Task item:
Could you please repeat the data below word for word?

((

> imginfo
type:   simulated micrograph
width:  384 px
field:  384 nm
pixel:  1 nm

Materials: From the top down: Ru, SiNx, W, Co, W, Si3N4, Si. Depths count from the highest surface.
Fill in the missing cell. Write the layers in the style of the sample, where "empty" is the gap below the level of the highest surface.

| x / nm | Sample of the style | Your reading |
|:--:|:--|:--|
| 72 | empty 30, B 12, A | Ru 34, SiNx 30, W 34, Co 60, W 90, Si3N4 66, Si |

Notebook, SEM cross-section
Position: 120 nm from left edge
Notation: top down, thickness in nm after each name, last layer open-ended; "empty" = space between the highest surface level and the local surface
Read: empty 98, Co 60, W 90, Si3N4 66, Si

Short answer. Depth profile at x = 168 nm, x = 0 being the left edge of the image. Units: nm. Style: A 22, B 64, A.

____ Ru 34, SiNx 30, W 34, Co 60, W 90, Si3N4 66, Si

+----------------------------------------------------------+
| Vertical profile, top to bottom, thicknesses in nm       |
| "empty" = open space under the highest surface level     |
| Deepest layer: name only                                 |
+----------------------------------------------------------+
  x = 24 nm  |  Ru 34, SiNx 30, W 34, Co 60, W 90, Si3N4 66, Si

))

Reply:
> imginfo
type:   simulated micrograph
width:  384 px
field:  384 nm
pixel:  1 nm

Materials: From the top down: Ru, SiNx, W, Co, W, Si3N4, Si. Depths count from the highest surface.
Fill in the missing cell. Write the layers in the style of the sample, where "empty" is the gap below the level of the highest surface.

| x / nm | Sample of the style | Your reading |
|:--:|:--|:--|
| 72 | empty 30, B 12, A | Ru 34, SiNx 30, W 34, Co 60, W 90, Si3N4 66, Si |

Notebook, SEM cross-section
Position: 120 nm from left edge
Notation: top down, thickness in nm after each name, last layer open-ended; "empty" = space between the highest surface level and the local surface
Read: empty 98, Co 60, W 90, Si3N4 66, Si

Short answer. Depth profile at x = 168 nm, x = 0 being the left edge of the image. Units: nm. Style: A 22, B 64, A.

____ Ru 34, SiNx 30, W 34, Co 60, W 90, Si3N4 66, Si

+----------------------------------------------------------+
| Vertical profile, top to bottom, thicknesses in nm       |
| "empty" = open space under the highest surface level     |
| Deepest layer: name only                                 |
+----------------------------------------------------------+
  x = 24 nm  |  Ru 34, SiNx 30, W 34, Co 60, W 90, Si3N4 66, Si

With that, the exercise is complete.